■ REQUIREMENT: Using the entries below, write out the line with "The listed runs", the line with "Run 1, day 0: S1", and every line in between, exactly as each is written.

■ DATASET:
——
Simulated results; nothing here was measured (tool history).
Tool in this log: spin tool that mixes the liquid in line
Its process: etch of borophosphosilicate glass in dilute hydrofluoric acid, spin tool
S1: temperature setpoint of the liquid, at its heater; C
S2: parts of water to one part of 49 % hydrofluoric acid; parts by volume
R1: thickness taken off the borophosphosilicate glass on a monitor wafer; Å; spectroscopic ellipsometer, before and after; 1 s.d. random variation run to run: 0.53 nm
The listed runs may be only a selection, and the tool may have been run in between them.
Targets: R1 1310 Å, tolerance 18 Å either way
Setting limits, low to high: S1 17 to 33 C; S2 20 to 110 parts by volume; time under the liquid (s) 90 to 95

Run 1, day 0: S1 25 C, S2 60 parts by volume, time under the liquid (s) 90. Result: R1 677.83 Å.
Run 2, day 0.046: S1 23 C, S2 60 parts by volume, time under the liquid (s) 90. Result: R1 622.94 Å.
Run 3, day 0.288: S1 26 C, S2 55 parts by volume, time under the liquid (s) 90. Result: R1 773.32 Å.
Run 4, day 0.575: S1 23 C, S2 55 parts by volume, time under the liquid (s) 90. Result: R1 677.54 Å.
——

■ WRITTEN REPLY:
The listed runs may be only a selection, and the tool may have been run in between them.
Targets: R1 1310 Å, tolerance 18 Å either way
Setting limits, low to high: S1 17 to 33 C; S2 20 to 110 parts by volume; time under the liquid (s) 90 to 95

Run 1, day 0: S1 25 C, S2 60 parts by volume, time under the liquid (s) 90. Result: R1 677.83 Å.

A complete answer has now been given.